### EXERCISE
Print exactly those lines that run from the beginning of the data to the line bearing "How many nanometres", inclusive.

START THE DATA

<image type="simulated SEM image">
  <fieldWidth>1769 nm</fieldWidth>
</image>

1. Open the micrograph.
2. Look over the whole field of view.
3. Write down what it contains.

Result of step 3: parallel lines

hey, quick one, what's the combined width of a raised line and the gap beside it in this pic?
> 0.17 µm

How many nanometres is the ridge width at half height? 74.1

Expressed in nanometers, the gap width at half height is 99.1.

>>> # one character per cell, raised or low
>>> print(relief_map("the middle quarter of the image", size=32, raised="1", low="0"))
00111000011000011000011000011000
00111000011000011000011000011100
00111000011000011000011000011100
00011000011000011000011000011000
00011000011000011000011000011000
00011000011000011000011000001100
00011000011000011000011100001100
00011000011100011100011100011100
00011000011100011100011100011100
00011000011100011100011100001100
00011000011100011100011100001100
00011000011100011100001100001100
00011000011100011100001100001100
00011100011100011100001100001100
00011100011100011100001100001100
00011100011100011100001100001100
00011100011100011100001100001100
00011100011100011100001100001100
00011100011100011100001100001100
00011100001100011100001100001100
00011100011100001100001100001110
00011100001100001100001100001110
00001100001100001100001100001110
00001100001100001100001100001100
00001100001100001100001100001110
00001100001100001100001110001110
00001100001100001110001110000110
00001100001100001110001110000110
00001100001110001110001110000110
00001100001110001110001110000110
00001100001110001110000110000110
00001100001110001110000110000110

END THE DATA

### WRITTEN SOLUTION
<image type="simulated SEM image">
  <fieldWidth>1769 nm</fieldWidth>
</image>

1. Open the micrograph.
2. Look over the whole field of view.
3. Write down what it contains.

Result of step 3: parallel lines

hey, quick one, what's the combined width of a raised line and the gap beside it in this pic?
> 0.17 µm

How many nanometres is the ridge width at half height? 74.1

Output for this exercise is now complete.